=== Section Start ===

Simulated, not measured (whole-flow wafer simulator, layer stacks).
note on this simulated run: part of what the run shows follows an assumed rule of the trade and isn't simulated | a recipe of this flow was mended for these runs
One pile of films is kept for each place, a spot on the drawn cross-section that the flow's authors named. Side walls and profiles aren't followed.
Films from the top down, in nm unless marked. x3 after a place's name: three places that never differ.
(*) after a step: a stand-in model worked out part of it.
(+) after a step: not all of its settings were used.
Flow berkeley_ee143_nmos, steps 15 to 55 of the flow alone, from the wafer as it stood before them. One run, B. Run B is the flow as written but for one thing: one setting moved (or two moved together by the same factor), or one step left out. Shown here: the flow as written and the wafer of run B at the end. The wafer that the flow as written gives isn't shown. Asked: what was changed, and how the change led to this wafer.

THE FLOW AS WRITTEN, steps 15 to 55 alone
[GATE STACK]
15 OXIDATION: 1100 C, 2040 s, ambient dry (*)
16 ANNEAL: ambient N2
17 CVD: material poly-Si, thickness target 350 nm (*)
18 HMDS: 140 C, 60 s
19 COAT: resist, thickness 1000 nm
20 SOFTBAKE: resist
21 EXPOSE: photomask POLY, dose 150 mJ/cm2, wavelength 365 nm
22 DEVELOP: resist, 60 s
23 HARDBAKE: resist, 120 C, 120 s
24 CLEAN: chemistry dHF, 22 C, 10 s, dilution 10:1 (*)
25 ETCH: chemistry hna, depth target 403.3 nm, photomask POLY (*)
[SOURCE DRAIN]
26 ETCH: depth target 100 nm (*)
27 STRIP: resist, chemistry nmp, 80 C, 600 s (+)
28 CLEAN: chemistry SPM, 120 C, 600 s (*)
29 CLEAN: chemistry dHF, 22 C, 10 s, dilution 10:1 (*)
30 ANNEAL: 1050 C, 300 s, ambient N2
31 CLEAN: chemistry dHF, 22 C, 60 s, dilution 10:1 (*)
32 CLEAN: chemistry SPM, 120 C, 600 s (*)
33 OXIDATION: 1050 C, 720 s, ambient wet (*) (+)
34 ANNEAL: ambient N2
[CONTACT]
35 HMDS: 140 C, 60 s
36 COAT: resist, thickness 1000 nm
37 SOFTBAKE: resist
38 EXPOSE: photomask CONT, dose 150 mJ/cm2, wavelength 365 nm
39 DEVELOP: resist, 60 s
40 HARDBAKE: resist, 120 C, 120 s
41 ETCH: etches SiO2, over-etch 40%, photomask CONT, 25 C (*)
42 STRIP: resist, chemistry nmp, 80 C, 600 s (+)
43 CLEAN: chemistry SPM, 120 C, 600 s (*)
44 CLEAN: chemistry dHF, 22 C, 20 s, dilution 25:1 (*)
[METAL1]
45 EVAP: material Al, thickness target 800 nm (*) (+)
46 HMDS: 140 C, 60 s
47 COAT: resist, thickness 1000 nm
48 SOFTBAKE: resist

=== Section End ===

Your task is to retype the entries verbatim, starting with the line that holds "16 ANNEAL: ambient N2" and stopping after the line that holds "37 SOFTBAKE: resist".

16 ANNEAL: ambient N2
17 CVD: material poly-Si, thickness target 350 nm (*)
18 HMDS: 140 C, 60 s
19 COAT: resist, thickness 1000 nm
20 SOFTBAKE: resist
21 EXPOSE: photomask POLY, dose 150 mJ/cm2, wavelength 365 nm
22 DEVELOP: resist, 60 s
23 HARDBAKE: resist, 120 C, 120 s
24 CLEAN: chemistry dHF, 22 C, 10 s, dilution 10:1 (*)
25 ETCH: chemistry hna, depth target 403.3 nm, photomask POLY (*)
[SOURCE DRAIN]
26 ETCH: depth target 100 nm (*)
27 STRIP: resist, chemistry nmp, 80 C, 600 s (+)
28 CLEAN: chemistry SPM, 120 C, 600 s (*)
29 CLEAN: chemistry dHF, 22 C, 10 s, dilution 10:1 (*)
30 ANNEAL: 1050 C, 300 s, ambient N2
31 CLEAN: chemistry dHF, 22 C, 60 s, dilution 10:1 (*)
32 CLEAN: chemistry SPM, 120 C, 600 s (*)
33 OXIDATION: 1050 C, 720 s, ambient wet (*) (+)
34 ANNEAL: ambient N2
[CONTACT]
35 HMDS: 140 C, 60 s
36 COAT: resist, thickness 1000 nm
37 SOFTBAKE: resist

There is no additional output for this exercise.